EXERCISE
Take the records below from their first line to the line with "Quiz time! Can", and restate those lines word for word.

SUPPLIED RECORDS
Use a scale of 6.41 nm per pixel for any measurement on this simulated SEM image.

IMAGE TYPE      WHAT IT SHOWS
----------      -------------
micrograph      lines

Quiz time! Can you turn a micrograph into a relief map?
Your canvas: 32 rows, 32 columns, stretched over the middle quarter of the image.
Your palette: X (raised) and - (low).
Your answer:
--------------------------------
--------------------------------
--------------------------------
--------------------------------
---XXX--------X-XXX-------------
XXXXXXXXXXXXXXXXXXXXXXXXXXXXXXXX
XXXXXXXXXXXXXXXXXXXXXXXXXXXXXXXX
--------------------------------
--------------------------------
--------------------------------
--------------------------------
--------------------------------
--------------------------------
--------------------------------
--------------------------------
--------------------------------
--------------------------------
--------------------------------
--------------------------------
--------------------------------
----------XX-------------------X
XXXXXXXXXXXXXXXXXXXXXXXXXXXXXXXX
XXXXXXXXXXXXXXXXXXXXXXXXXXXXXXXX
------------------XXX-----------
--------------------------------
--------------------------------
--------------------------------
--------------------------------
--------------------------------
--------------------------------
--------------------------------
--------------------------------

EXERCISE OUTPUT
Use a scale of 6.41 nm per pixel for any measurement on this simulated SEM image.

IMAGE TYPE      WHAT IT SHOWS
----------      -------------
micrograph      lines

Quiz time! Can you turn a micrograph into a relief map?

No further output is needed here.